━━━━━ Given entries

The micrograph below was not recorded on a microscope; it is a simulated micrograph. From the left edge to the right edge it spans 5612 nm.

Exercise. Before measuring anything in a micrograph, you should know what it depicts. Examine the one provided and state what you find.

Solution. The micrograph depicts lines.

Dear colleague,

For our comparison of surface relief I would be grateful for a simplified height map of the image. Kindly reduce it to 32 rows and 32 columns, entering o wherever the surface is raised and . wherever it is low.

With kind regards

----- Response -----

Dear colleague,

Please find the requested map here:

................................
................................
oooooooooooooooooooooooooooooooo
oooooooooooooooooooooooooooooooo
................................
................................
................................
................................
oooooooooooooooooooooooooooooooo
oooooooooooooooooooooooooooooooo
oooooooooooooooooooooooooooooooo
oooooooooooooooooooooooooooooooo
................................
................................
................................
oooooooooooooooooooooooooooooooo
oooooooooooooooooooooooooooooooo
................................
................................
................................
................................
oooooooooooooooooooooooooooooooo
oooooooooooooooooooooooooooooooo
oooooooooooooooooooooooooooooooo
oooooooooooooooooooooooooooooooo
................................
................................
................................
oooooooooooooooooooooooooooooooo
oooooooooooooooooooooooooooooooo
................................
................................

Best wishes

━━━━━━━━━━

Brief: Your output should be an exact copy of the lines from the top of the listing above to the line with "Exercise. Before measuring", both ends included.

Exercise answer:
The micrograph below was not recorded on a microscope; it is a simulated micrograph. From the left edge to the right edge it spans 5612 nm.

Exercise. Before measuring anything in a micrograph, you should know what it depicts. Examine the one provided and state what you find.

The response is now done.